_Dataset records_
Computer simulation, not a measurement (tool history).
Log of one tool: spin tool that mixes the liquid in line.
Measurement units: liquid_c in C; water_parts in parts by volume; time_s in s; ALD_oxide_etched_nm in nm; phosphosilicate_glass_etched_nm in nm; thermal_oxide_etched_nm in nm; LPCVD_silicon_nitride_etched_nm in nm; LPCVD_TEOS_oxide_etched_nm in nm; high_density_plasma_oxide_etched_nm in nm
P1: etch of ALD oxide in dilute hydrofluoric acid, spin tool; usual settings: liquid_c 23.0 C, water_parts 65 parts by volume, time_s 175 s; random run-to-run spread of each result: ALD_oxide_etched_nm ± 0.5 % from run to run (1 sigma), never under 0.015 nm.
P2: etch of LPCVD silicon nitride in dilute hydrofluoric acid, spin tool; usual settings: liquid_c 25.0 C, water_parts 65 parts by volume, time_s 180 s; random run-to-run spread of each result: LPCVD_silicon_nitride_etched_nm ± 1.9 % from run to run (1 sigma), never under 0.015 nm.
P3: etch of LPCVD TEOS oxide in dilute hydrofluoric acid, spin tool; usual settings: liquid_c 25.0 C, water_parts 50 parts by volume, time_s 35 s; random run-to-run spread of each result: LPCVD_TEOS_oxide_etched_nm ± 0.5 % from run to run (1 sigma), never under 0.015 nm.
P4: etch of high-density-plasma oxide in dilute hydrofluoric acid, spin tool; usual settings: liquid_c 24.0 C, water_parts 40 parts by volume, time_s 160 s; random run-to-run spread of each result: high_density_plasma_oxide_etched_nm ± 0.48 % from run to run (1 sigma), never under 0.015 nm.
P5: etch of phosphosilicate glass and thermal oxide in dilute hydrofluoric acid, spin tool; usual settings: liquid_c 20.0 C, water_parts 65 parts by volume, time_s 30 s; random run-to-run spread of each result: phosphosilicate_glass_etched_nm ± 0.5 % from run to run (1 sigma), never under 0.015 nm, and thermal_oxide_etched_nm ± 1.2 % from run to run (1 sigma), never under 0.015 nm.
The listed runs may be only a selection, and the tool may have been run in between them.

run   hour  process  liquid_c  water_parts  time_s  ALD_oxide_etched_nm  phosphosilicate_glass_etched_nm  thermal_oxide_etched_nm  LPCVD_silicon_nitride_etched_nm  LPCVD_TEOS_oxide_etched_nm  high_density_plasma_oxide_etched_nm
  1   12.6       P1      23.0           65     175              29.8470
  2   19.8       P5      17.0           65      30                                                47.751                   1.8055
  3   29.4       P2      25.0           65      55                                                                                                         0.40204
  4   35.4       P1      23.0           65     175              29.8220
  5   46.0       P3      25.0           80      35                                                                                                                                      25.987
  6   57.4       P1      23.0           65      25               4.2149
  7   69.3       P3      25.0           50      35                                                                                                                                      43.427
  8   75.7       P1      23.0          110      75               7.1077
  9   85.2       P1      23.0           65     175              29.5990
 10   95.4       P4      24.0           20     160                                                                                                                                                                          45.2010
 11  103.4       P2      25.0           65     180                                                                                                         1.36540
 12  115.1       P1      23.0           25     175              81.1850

_Work request_
A verbatim transcription is needed of the lines above, starting at the line with "Log of one tool: spin" and ending at the line with "P3: etch of", both included, and of nothing else.

_Problem solution_
Log of one tool: spin tool that mixes the liquid in line.
Measurement units: liquid_c in C; water_parts in parts by volume; time_s in s; ALD_oxide_etched_nm in nm; phosphosilicate_glass_etched_nm in nm; thermal_oxide_etched_nm in nm; LPCVD_silicon_nitride_etched_nm in nm; LPCVD_TEOS_oxide_etched_nm in nm; high_density_plasma_oxide_etched_nm in nm
P1: etch of ALD oxide in dilute hydrofluoric acid, spin tool; usual settings: liquid_c 23.0 C, water_parts 65 parts by volume, time_s 175 s; random run-to-run spread of each result: ALD_oxide_etched_nm ± 0.5 % from run to run (1 sigma), never under 0.015 nm.
P2: etch of LPCVD silicon nitride in dilute hydrofluoric acid, spin tool; usual settings: liquid_c 25.0 C, water_parts 65 parts by volume, time_s 180 s; random run-to-run spread of each result: LPCVD_silicon_nitride_etched_nm ± 1.9 % from run to run (1 sigma), never under 0.015 nm.
P3: etch of LPCVD TEOS oxide in dilute hydrofluoric acid, spin tool; usual settings: liquid_c 25.0 C, water_parts 50 parts by volume, time_s 35 s; random run-to-run spread of each result: LPCVD_TEOS_oxide_etched_nm ± 0.5 % from run to run (1 sigma), never under 0.015 nm.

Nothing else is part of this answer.